◆ Work item: Starting from the first line, set down the entire listing exactly.

# # # #

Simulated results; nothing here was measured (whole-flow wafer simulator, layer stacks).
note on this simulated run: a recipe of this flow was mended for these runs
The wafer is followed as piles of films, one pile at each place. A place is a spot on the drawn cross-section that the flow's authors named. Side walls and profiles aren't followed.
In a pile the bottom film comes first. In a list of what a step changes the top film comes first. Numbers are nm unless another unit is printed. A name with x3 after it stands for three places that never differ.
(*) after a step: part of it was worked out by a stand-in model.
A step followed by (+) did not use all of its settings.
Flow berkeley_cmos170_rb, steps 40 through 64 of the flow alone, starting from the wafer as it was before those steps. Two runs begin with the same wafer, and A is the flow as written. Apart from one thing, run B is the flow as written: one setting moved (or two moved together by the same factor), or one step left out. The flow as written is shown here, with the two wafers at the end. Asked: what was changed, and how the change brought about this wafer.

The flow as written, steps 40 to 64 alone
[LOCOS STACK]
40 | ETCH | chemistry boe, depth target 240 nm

# # # #

◆ Your response:
Simulated results; nothing here was measured (whole-flow wafer simulator, layer stacks).
note on this simulated run: a recipe of this flow was mended for these runs
The wafer is followed as piles of films, one pile at each place. A place is a spot on the drawn cross-section that the flow's authors named. Side walls and profiles aren't followed.
In a pile the bottom film comes first. In a list of what a step changes the top film comes first. Numbers are nm unless another unit is printed. A name with x3 after it stands for three places that never differ.
(*) after a step: part of it was worked out by a stand-in model.
A step followed by (+) did not use all of its settings.
Flow berkeley_cmos170_rb, steps 40 through 64 of the flow alone, starting from the wafer as it was before those steps. Two runs begin with the same wafer, and A is the flow as written. Apart from one thing, run B is the flow as written: one setting moved (or two moved together by the same factor), or one step left out. The flow as written is shown here, with the two wafers at the end. Asked: what was changed, and how the change brought about this wafer.

The flow as written, steps 40 to 64 alone
[LOCOS STACK]
40 | ETCH | chemistry boe, depth target 240 nm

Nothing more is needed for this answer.